→ Records shown
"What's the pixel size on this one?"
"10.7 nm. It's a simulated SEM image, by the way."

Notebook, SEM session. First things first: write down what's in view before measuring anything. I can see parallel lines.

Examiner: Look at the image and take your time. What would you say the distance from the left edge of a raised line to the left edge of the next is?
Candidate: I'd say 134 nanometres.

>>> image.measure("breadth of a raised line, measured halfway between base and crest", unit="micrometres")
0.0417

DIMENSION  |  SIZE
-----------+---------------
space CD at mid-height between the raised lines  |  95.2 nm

→ Exercise
Set all the entries above down again exactly.

→ Response box
"What's the pixel size on this one?"
"10.7 nm. It's a simulated SEM image, by the way."

Notebook, SEM session. First things first: write down what's in view before measuring anything. I can see parallel lines.

Examiner: Look at the image and take your time. What would you say the distance from the left edge of a raised line to the left edge of the next is?
Candidate: I'd say 134 nanometres.

>>> image.measure("breadth of a raised line, measured halfway between base and crest", unit="micrometres")
0.0417

DIMENSION  |  SIZE
-----------+---------------
space CD at mid-height between the raised lines  |  95.2 nm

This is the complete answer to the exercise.